** RECORDED DATA **
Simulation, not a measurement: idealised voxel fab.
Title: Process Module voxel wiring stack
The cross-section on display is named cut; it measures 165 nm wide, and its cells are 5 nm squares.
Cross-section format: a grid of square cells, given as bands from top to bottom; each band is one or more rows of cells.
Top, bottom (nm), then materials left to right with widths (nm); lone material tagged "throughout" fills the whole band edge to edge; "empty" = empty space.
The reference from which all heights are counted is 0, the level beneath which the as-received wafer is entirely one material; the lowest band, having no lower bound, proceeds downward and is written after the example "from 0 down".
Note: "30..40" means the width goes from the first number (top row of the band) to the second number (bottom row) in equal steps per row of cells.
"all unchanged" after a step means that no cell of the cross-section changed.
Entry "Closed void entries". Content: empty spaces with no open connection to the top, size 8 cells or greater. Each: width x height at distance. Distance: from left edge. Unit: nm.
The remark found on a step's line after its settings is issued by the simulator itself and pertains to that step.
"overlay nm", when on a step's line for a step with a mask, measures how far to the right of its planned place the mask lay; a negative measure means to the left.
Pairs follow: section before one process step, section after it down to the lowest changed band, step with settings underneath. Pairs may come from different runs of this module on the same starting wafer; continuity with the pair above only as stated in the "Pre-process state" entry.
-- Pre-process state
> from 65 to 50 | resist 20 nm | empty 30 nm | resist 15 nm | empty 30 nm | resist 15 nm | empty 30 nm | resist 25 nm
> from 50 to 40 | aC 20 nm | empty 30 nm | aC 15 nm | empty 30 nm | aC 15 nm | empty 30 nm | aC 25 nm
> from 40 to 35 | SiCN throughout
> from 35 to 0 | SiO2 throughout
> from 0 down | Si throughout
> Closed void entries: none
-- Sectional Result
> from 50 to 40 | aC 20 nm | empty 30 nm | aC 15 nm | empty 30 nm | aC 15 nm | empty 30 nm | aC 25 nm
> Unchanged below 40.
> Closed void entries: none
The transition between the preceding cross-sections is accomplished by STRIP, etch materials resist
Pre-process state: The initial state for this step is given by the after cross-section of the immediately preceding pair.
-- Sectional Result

** ACTIVITY **
What are the exact lines from the beginning of the material through the line containing "row of cells."? Write out those lines alone.

** WRITTEN REPLY **
Simulation, not a measurement: idealised voxel fab.
Title: Process Module voxel wiring stack
The cross-section on display is named cut; it measures 165 nm wide, and its cells are 5 nm squares.
Cross-section format: a grid of square cells, given as bands from top to bottom; each band is one or more rows of cells.
Top, bottom (nm), then materials left to right with widths (nm); lone material tagged "throughout" fills the whole band edge to edge; "empty" = empty space.
The reference from which all heights are counted is 0, the level beneath which the as-received wafer is entirely one material; the lowest band, having no lower bound, proceeds downward and is written after the example "from 0 down".
Note: "30..40" means the width goes from the first number (top row of the band) to the second number (bottom row) in equal steps per row of cells.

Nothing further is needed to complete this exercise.